-- EXERCISE --
Produce an exact transcription of every entry.

___

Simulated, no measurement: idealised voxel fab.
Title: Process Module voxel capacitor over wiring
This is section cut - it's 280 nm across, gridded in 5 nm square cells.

___

-- WRITTEN RESPONSE --
Simulated, no measurement: idealised voxel fab.
Title: Process Module voxel capacitor over wiring
This is section cut - it's 280 nm across, gridded in 5 nm square cells.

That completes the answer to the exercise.